Exercise
Each line of the entries, from the first to the line containing "L518 | day 5", is to be transcribed exactly as it stands; include no other lines.

Study material
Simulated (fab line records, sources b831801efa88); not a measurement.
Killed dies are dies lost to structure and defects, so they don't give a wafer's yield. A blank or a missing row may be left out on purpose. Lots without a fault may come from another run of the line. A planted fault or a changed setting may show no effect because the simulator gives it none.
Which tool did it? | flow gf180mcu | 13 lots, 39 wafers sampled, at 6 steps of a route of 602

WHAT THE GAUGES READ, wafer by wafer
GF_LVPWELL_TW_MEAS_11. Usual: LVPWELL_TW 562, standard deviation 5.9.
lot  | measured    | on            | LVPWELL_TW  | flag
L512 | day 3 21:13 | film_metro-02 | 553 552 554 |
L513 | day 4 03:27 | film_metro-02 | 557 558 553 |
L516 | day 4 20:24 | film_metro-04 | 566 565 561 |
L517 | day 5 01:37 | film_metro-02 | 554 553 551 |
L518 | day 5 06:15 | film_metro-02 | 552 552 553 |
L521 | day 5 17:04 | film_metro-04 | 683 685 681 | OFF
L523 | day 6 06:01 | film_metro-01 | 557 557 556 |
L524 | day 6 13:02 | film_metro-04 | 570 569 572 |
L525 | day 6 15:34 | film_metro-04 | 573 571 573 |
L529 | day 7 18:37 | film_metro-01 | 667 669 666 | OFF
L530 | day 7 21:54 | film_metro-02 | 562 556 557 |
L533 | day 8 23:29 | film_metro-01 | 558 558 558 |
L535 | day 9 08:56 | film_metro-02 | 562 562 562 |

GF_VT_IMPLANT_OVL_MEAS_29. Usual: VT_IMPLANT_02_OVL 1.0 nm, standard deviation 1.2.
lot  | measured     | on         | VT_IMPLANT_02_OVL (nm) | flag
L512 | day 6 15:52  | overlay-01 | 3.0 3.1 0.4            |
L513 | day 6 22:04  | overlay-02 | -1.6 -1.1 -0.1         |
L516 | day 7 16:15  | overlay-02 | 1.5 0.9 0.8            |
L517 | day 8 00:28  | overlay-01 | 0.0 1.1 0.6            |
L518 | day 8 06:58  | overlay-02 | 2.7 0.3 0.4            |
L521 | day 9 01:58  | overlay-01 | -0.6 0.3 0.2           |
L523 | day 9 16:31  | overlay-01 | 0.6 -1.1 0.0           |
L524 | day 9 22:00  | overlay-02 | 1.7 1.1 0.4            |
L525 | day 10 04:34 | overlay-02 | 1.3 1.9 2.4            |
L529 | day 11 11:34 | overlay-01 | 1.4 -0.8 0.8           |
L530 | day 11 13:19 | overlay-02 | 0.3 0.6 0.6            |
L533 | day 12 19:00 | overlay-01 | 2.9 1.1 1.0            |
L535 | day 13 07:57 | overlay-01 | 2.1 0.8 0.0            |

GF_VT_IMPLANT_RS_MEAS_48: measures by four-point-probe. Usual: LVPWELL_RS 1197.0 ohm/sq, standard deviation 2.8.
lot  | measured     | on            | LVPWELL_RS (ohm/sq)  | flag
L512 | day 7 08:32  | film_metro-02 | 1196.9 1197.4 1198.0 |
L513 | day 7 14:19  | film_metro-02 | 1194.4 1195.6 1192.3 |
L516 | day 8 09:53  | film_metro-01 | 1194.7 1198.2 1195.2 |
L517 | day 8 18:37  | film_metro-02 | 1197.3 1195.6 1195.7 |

Worked solution
Simulated (fab line records, sources b831801efa88); not a measurement.
Killed dies are dies lost to structure and defects, so they don't give a wafer's yield. A blank or a missing row may be left out on purpose. Lots without a fault may come from another run of the line. A planted fault or a changed setting may show no effect because the simulator gives it none.
Which tool did it? | flow gf180mcu | 13 lots, 39 wafers sampled, at 6 steps of a route of 602

WHAT THE GAUGES READ, wafer by wafer
GF_LVPWELL_TW_MEAS_11. Usual: LVPWELL_TW 562, standard deviation 5.9.
lot  | measured    | on            | LVPWELL_TW  | flag
L512 | day 3 21:13 | film_metro-02 | 553 552 554 |
L513 | day 4 03:27 | film_metro-02 | 557 558 553 |
L516 | day 4 20:24 | film_metro-04 | 566 565 561 |
L517 | day 5 01:37 | film_metro-02 | 554 553 551 |
L518 | day 5 06:15 | film_metro-02 | 552 552 553 |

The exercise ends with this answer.